— Work request —
Please set down each line of the material exactly.

— The data —
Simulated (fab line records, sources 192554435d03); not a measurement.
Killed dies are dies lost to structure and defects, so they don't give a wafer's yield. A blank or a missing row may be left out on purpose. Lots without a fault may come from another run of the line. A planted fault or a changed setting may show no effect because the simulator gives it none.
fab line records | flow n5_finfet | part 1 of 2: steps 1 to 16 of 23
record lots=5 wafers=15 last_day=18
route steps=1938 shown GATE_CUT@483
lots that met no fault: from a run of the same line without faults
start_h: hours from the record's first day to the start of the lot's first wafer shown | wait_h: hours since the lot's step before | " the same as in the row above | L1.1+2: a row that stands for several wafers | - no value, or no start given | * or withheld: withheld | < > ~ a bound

— Answer box —
Simulated (fab line records, sources 192554435d03); not a measurement.
Killed dies are dies lost to structure and defects, so they don't give a wafer's yield. A blank or a missing row may be left out on purpose. Lots without a fault may come from another run of the line. A planted fault or a changed setting may show no effect because the simulator gives it none.
fab line records | flow n5_finfet | part 1 of 2: steps 1 to 16 of 23
record lots=5 wafers=15 last_day=18
route steps=1938 shown GATE_CUT@483
lots that met no fault: from a run of the same line without faults
start_h: hours from the record's first day to the start of the lot's first wafer shown | wait_h: hours since the lot's step before | " the same as in the row above | L1.1+2: a row that stands for several wafers | - no value, or no start given | * or withheld: withheld | < > ~ a bound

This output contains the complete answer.